GIVEN RECORDS.
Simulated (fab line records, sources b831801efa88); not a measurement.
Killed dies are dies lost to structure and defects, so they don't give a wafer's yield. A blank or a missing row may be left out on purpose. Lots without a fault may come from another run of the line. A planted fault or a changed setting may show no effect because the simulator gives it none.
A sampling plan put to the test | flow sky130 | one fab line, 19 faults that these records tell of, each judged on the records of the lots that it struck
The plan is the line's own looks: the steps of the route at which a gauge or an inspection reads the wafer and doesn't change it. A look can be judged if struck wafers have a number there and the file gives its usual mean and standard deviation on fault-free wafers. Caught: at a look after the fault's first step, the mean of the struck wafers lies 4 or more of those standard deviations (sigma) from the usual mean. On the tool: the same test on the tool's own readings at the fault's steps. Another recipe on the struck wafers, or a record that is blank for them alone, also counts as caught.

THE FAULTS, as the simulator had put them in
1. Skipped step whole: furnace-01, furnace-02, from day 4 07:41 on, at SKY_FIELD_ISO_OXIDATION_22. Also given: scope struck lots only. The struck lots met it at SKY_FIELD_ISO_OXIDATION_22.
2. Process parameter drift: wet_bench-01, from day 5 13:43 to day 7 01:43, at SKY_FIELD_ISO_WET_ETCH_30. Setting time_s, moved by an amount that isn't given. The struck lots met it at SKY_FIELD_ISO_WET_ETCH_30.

WORK ITEM. The whole of the material above is to be restated exactly.

ANSWER AREA.
Simulated (fab line records, sources b831801efa88); not a measurement.
Killed dies are dies lost to structure and defects, so they don't give a wafer's yield. A blank or a missing row may be left out on purpose. Lots without a fault may come from another run of the line. A planted fault or a changed setting may show no effect because the simulator gives it none.
A sampling plan put to the test | flow sky130 | one fab line, 19 faults that these records tell of, each judged on the records of the lots that it struck
The plan is the line's own looks: the steps of the route at which a gauge or an inspection reads the wafer and doesn't change it. A look can be judged if struck wafers have a number there and the file gives its usual mean and standard deviation on fault-free wafers. Caught: at a look after the fault's first step, the mean of the struck wafers lies 4 or more of those standard deviations (sigma) from the usual mean. On the tool: the same test on the tool's own readings at the fault's steps. Another recipe on the struck wafers, or a record that is blank for them alone, also counts as caught.

THE FAULTS, as the simulator had put them in
1. Skipped step whole: furnace-01, furnace-02, from day 4 07:41 on, at SKY_FIELD_ISO_OXIDATION_22. Also given: scope struck lots only. The struck lots met it at SKY_FIELD_ISO_OXIDATION_22.
2. Process parameter drift: wet_bench-01, from day 5 13:43 to day 7 01:43, at SKY_FIELD_ISO_WET_ETCH_30. Setting time_s, moved by an amount that isn't given. The struck lots met it at SKY_FIELD_ISO_WET_ETCH_30.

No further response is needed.